:: EXCERPTED DATA
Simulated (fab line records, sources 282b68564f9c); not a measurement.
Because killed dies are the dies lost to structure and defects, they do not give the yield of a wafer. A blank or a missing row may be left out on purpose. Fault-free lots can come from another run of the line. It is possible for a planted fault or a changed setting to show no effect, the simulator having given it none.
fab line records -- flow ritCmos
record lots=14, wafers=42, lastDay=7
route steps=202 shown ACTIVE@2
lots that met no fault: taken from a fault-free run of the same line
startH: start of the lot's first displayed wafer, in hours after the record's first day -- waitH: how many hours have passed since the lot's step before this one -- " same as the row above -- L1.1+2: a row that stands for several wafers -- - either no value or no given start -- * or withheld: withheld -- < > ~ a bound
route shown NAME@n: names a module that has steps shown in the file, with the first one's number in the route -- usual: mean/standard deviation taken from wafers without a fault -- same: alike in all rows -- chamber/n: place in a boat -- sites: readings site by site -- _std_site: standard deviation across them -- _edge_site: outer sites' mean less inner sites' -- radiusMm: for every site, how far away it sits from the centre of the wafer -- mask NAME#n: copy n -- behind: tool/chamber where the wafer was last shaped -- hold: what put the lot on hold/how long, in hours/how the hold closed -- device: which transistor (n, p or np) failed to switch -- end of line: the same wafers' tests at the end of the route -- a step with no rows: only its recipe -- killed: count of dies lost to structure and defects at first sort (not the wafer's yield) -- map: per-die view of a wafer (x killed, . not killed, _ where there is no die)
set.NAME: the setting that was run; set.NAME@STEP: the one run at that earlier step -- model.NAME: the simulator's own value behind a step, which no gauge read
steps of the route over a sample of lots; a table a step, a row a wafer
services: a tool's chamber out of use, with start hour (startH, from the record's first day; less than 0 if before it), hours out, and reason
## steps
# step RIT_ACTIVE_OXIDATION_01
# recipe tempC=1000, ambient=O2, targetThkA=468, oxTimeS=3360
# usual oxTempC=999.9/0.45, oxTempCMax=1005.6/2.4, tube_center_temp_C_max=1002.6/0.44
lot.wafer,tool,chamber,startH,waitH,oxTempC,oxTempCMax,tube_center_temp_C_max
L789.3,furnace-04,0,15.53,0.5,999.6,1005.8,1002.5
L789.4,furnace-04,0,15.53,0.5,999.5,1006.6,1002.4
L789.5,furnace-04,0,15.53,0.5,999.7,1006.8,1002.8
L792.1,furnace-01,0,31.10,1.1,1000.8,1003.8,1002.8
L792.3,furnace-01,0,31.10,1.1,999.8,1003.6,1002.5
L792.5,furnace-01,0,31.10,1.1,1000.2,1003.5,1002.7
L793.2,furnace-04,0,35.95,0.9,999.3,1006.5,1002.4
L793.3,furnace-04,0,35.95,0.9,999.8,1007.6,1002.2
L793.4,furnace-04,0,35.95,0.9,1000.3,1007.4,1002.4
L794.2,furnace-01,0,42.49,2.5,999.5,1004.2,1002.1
::::

▶ ACTION ITEM: Begin at the top of the listing above and set down each line exactly. Stop after the line that contains "lots that met".

▶ TASK RESPONSE:
Simulated (fab line records, sources 282b68564f9c); not a measurement.
Because killed dies are the dies lost to structure and defects, they do not give the yield of a wafer. A blank or a missing row may be left out on purpose. Fault-free lots can come from another run of the line. It is possible for a planted fault or a changed setting to show no effect, the simulator having given it none.
fab line records -- flow ritCmos
record lots=14, wafers=42, lastDay=7
route steps=202 shown ACTIVE@2
lots that met no fault: taken from a fault-free run of the same line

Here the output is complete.